Set down again exactly the lines of the listing below that fall between the line holding "lots that met" and the line holding "route shown NAME@n: a", inclusive.

------

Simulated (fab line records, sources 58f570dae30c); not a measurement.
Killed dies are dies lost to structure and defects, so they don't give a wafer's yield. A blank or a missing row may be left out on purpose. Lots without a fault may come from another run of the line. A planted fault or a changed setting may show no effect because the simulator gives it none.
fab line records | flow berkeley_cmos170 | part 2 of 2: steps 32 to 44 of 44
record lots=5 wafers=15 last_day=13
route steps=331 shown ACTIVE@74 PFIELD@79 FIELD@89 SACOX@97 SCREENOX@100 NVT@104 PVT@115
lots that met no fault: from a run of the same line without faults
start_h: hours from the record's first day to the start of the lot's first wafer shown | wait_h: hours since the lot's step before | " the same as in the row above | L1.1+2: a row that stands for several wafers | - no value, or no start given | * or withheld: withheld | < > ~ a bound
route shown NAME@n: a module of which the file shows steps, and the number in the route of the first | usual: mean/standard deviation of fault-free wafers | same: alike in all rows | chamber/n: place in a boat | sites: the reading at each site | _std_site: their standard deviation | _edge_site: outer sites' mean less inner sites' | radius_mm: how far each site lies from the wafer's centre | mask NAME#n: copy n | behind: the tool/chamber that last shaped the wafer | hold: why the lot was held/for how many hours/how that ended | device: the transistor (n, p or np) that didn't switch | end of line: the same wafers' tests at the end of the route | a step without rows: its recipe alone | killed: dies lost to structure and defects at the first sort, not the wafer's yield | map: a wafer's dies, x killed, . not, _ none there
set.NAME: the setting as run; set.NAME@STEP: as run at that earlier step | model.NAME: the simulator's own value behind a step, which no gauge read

------

- [Result]:
lots that met no fault: from a run of the same line without faults
start_h: hours from the record's first day to the start of the lot's first wafer shown | wait_h: hours since the lot's step before | " the same as in the row above | L1.1+2: a row that stands for several wafers | - no value, or no start given | * or withheld: withheld | < > ~ a bound
route shown NAME@n: a module of which the file shows steps, and the number in the route of the first | usual: mean/standard deviation of fault-free wafers | same: alike in all rows | chamber/n: place in a boat | sites: the reading at each site | _std_site: their standard deviation | _edge_site: outer sites' mean less inner sites' | radius_mm: how far each site lies from the wafer's centre | mask NAME#n: copy n | behind: the tool/chamber that last shaped the wafer | hold: why the lot was held/for how many hours/how that ended | device: the transistor (n, p or np) that didn't switch | end of line: the same wafers' tests at the end of the route | a step without rows: its recipe alone | killed: dies lost to structure and defects at the first sort, not the wafer's yield | map: a wafer's dies, x killed, . not, _ none there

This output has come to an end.